▸ WORK REQUEST: Copy word for word, please, the lines of the entries below running from the one containing "7 op SELECTIVE_ETCH" to the one containing "a wafer at the", both ends included.

==============================

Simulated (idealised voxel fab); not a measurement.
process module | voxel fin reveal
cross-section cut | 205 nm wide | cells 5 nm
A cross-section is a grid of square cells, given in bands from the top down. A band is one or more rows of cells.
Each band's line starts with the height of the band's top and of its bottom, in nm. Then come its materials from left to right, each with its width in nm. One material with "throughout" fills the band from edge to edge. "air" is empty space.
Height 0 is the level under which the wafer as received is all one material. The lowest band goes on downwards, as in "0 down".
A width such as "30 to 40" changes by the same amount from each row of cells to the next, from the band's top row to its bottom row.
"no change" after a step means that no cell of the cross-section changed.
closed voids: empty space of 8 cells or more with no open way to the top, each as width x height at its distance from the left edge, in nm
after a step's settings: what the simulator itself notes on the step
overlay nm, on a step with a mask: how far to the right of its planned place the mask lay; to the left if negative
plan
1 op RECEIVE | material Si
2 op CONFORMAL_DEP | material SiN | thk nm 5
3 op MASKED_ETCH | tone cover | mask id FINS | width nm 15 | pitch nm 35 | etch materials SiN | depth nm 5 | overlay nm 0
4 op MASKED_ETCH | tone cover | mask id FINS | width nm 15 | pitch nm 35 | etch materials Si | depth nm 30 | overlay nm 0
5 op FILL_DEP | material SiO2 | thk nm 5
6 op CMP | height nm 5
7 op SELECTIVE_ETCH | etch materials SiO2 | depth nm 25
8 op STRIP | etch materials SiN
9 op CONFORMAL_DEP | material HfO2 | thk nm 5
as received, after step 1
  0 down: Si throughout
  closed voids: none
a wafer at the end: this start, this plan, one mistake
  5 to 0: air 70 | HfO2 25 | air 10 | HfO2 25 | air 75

==============================

▸ ANSWER SECTION:
7 op SELECTIVE_ETCH | etch materials SiO2 | depth nm 25
8 op STRIP | etch materials SiN
9 op CONFORMAL_DEP | material HfO2 | thk nm 5
as received, after step 1
  0 down: Si throughout
  closed voids: none
a wafer at the end: this start, this plan, one mistake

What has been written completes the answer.